Brief:
Please repeat the records exactly from their first line, finishing at the line containing "13 CMP with height nm 50" and including it.

■ ■ ■ ■

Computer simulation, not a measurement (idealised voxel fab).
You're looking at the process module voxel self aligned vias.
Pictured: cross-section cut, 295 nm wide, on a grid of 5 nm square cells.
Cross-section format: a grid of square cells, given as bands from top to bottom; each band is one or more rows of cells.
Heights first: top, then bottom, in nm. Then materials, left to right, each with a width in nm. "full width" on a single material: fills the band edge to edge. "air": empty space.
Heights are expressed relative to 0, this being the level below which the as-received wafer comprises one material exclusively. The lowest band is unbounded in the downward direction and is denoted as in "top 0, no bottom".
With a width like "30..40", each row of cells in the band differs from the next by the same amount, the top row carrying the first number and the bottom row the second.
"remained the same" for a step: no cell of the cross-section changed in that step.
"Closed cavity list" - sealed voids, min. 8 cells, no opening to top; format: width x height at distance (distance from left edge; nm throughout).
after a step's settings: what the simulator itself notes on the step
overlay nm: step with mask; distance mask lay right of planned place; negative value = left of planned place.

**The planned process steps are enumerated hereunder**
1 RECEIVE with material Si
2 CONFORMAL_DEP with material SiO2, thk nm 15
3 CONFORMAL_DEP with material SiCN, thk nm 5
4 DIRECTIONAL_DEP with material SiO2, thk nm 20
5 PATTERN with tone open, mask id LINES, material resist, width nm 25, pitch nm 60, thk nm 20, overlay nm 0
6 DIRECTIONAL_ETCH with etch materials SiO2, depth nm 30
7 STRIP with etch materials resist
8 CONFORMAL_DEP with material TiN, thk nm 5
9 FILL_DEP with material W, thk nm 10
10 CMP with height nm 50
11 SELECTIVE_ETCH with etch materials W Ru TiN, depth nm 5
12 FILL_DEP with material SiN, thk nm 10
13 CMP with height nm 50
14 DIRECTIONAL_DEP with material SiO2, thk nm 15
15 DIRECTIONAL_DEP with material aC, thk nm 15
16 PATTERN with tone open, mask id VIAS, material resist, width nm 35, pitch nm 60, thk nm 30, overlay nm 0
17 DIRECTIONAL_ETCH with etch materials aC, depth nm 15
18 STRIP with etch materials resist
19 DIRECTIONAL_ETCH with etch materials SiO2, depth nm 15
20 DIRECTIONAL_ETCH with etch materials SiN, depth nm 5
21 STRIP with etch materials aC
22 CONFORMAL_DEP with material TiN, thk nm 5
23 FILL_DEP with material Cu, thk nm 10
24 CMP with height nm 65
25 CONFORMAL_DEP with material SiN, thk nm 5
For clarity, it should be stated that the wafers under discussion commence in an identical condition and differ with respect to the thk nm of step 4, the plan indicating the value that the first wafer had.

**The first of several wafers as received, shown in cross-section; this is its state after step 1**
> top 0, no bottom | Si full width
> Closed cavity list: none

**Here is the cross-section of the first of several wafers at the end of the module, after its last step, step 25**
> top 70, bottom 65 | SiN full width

■ ■ ■ ■

Reply:
Computer simulation, not a measurement (idealised voxel fab).
You're looking at the process module voxel self aligned vias.
Pictured: cross-section cut, 295 nm wide, on a grid of 5 nm square cells.
Cross-section format: a grid of square cells, given as bands from top to bottom; each band is one or more rows of cells.
Heights first: top, then bottom, in nm. Then materials, left to right, each with a width in nm. "full width" on a single material: fills the band edge to edge. "air": empty space.
Heights are expressed relative to 0, this being the level below which the as-received wafer comprises one material exclusively. The lowest band is unbounded in the downward direction and is denoted as in "top 0, no bottom".
With a width like "30..40", each row of cells in the band differs from the next by the same amount, the top row carrying the first number and the bottom row the second.
"remained the same" for a step: no cell of the cross-section changed in that step.
"Closed cavity list" - sealed voids, min. 8 cells, no opening to top; format: width x height at distance (distance from left edge; nm throughout).
after a step's settings: what the simulator itself notes on the step
overlay nm: step with mask; distance mask lay right of planned place; negative value = left of planned place.

**The planned process steps are enumerated hereunder**
1 RECEIVE with material Si
2 CONFORMAL_DEP with material SiO2, thk nm 15
3 CONFORMAL_DEP with material SiCN, thk nm 5
4 DIRECTIONAL_DEP with material SiO2, thk nm 20
5 PATTERN with tone open, mask id LINES, material resist, width nm 25, pitch nm 60, thk nm 20, overlay nm 0
6 DIRECTIONAL_ETCH with etch materials SiO2, depth nm 30
7 STRIP with etch materials resist
8 CONFORMAL_DEP with material TiN, thk nm 5
9 FILL_DEP with material W, thk nm 10
10 CMP with height nm 50
11 SELECTIVE_ETCH with etch materials W Ru TiN, depth nm 5
12 FILL_DEP with material SiN, thk nm 10
13 CMP with height nm 50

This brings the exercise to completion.